================
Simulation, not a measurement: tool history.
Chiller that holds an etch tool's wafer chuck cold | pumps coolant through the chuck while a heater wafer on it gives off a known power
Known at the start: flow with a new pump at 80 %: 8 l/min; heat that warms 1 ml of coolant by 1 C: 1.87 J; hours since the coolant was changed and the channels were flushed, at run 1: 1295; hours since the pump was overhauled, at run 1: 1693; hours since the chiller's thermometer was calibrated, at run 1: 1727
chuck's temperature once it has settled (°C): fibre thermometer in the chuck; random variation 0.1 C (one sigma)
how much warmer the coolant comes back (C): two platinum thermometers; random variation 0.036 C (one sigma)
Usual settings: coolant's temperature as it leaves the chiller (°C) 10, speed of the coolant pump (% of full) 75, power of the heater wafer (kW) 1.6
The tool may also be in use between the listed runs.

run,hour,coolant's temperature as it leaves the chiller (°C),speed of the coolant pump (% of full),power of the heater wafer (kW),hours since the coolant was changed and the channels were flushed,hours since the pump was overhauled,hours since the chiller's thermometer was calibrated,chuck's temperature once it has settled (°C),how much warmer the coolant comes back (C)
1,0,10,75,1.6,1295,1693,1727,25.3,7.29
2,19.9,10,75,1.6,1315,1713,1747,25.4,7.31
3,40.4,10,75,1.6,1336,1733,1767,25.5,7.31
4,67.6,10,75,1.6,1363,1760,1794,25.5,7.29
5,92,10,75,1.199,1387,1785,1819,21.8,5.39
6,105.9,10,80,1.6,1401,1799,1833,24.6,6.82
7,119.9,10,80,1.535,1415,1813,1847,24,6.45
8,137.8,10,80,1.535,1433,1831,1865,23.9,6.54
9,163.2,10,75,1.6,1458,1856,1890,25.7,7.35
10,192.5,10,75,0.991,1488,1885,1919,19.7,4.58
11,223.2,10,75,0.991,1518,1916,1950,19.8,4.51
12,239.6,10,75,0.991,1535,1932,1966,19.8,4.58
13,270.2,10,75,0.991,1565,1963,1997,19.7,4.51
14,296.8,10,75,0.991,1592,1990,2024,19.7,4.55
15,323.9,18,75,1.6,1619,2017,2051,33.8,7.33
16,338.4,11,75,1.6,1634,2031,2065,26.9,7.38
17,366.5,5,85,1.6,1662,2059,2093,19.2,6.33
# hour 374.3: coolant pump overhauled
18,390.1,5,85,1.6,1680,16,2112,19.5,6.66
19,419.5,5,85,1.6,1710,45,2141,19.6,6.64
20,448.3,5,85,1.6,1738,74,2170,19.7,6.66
================

### REQUIRED ACTION
Retype exactly the span of lines from the one with "Chiller that holds" through the one with "Known at the"; include both ends and omit the rest of the material.

### ANSWER AREA
Chiller that holds an etch tool's wafer chuck cold | pumps coolant through the chuck while a heater wafer on it gives off a known power
Known at the start: flow with a new pump at 80 %: 8 l/min; heat that warms 1 ml of coolant by 1 C: 1.87 J; hours since the coolant was changed and the channels were flushed, at run 1: 1295; hours since the pump was overhauled, at run 1: 1693; hours since the chiller's thermometer was calibrated, at run 1: 1727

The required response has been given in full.